### Work request
Copy the lines below exactly. Start at the first and finish with the line containing "<value>16</value>".

◇ ◇ ◇
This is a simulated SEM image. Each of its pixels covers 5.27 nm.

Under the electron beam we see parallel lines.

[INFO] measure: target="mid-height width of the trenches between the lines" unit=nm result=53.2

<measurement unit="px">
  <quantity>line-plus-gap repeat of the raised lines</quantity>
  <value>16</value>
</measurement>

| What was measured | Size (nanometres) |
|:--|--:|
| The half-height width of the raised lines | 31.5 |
◇ ◇ ◇

### Task output
This is a simulated SEM image. Each of its pixels covers 5.27 nm.

Under the electron beam we see parallel lines.

[INFO] measure: target="mid-height width of the trenches between the lines" unit=nm result=53.2

<measurement unit="px">
  <quantity>line-plus-gap repeat of the raised lines</quantity>
  <value>16</value>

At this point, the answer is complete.